> WORK INSTRUCTION: Once the line with "- rie metal-03" is found in the data, output it and each following line exactly, up to and including the line with "The count leaves", and nothing before or after.

> DATASET CONTENT:
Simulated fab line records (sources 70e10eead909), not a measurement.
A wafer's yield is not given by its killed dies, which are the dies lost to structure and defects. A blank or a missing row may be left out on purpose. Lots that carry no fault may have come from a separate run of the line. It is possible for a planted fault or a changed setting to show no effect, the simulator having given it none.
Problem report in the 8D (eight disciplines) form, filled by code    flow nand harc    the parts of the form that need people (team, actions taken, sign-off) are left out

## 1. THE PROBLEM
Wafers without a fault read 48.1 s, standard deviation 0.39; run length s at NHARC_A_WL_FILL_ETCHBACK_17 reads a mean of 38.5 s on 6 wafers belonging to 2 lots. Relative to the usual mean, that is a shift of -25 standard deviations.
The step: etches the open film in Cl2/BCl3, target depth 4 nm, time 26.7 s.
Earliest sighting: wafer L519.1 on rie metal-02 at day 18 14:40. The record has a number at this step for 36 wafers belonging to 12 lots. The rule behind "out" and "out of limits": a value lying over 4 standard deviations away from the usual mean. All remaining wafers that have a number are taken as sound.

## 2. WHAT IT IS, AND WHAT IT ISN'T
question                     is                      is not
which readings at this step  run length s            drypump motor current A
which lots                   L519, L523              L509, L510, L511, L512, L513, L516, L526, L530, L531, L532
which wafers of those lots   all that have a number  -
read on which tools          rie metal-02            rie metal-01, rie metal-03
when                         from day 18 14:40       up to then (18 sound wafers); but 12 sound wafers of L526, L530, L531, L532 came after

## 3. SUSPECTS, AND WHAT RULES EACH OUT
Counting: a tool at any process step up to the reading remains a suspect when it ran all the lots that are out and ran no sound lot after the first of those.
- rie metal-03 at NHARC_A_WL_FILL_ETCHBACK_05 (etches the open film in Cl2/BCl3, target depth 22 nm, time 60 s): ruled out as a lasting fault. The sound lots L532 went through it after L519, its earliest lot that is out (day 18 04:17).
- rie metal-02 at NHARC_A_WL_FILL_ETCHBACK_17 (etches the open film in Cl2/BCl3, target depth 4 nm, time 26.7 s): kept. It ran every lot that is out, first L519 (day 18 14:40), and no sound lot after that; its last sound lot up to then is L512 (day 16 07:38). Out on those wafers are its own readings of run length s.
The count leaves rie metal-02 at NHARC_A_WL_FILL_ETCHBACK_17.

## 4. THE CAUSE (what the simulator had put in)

> EXERCISE RESPONSE:
- rie metal-03 at NHARC_A_WL_FILL_ETCHBACK_05 (etches the open film in Cl2/BCl3, target depth 22 nm, time 60 s): ruled out as a lasting fault. The sound lots L532 went through it after L519, its earliest lot that is out (day 18 04:17).
- rie metal-02 at NHARC_A_WL_FILL_ETCHBACK_17 (etches the open film in Cl2/BCl3, target depth 4 nm, time 26.7 s): kept. It ran every lot that is out, first L519 (day 18 14:40), and no sound lot after that; its last sound lot up to then is L512 (day 16 07:38). Out on those wafers are its own readings of run length s.
The count leaves rie metal-02 at NHARC_A_WL_FILL_ETCHBACK_17.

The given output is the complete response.